(Beginning of Given records)

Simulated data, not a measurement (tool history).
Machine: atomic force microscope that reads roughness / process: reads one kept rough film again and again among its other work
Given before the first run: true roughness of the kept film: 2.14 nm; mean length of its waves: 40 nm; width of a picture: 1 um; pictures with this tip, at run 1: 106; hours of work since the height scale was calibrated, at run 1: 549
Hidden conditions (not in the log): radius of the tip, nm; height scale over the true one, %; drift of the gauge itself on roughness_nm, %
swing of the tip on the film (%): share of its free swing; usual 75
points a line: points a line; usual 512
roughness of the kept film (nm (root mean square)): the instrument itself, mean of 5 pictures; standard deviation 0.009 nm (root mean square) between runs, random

(End of Given records)

Would it be possible to reproduce all the entries exactly as they appear above?

** Answer space **
Simulated data, not a measurement (tool history).
Machine: atomic force microscope that reads roughness / process: reads one kept rough film again and again among its other work
Given before the first run: true roughness of the kept film: 2.14 nm; mean length of its waves: 40 nm; width of a picture: 1 um; pictures with this tip, at run 1: 106; hours of work since the height scale was calibrated, at run 1: 549
Hidden conditions (not in the log): radius of the tip, nm; height scale over the true one, %; drift of the gauge itself on roughness_nm, %
swing of the tip on the film (%): share of its free swing; usual 75
points a line: points a line; usual 512
roughness of the kept film (nm (root mean square)): the instrument itself, mean of 5 pictures; standard deviation 0.009 nm (root mean square) between runs, random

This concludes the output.